■ Information shown ■
┏━━

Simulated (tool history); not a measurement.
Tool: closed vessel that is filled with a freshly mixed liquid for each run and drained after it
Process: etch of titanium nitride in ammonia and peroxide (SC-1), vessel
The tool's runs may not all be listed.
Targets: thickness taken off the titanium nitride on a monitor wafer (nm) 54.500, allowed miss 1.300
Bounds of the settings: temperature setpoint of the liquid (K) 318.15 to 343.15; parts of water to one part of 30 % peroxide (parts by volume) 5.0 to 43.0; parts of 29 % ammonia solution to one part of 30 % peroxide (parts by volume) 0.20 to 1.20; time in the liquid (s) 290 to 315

┗━━

■ Brief ■
Transcribe the listing above exactly, including every line.

■ Exercise answer ■
Simulated (tool history); not a measurement.
Tool: closed vessel that is filled with a freshly mixed liquid for each run and drained after it
Process: etch of titanium nitride in ammonia and peroxide (SC-1), vessel
The tool's runs may not all be listed.
Targets: thickness taken off the titanium nitride on a monitor wafer (nm) 54.500, allowed miss 1.300
Bounds of the settings: temperature setpoint of the liquid (K) 318.15 to 343.15; parts of water to one part of 30 % peroxide (parts by volume) 5.0 to 43.0; parts of 29 % ammonia solution to one part of 30 % peroxide (parts by volume) 0.20 to 1.20; time in the liquid (s) 290 to 315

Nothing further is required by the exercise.